_SUPPLIED DATA:_
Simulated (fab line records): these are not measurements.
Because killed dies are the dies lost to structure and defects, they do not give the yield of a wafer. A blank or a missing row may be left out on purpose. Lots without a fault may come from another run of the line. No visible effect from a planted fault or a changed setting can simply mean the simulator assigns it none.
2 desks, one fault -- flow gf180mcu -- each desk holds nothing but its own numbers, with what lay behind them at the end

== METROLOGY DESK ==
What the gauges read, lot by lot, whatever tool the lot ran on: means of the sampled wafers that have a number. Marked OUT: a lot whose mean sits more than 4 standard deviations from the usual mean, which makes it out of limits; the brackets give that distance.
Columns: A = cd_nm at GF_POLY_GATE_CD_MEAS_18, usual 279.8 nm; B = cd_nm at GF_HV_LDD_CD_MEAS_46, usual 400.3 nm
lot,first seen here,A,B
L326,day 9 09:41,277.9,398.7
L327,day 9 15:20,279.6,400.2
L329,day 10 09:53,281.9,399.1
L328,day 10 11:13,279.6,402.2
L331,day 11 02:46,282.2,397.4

_ACTION ITEM:_ All of the entries must be printed again exactly as given.

_RESULT:_
Simulated (fab line records): these are not measurements.
Because killed dies are the dies lost to structure and defects, they do not give the yield of a wafer. A blank or a missing row may be left out on purpose. Lots without a fault may come from another run of the line. No visible effect from a planted fault or a changed setting can simply mean the simulator assigns it none.
2 desks, one fault -- flow gf180mcu -- each desk holds nothing but its own numbers, with what lay behind them at the end

== METROLOGY DESK ==
What the gauges read, lot by lot, whatever tool the lot ran on: means of the sampled wafers that have a number. Marked OUT: a lot whose mean sits more than 4 standard deviations from the usual mean, which makes it out of limits; the brackets give that distance.
Columns: A = cd_nm at GF_POLY_GATE_CD_MEAS_18, usual 279.8 nm; B = cd_nm at GF_HV_LDD_CD_MEAS_46, usual 400.3 nm
lot,first seen here,A,B
L326,day 9 09:41,277.9,398.7
L327,day 9 15:20,279.6,400.2
L329,day 10 09:53,281.9,399.1
L328,day 10 11:13,279.6,402.2
L331,day 11 02:46,282.2,397.4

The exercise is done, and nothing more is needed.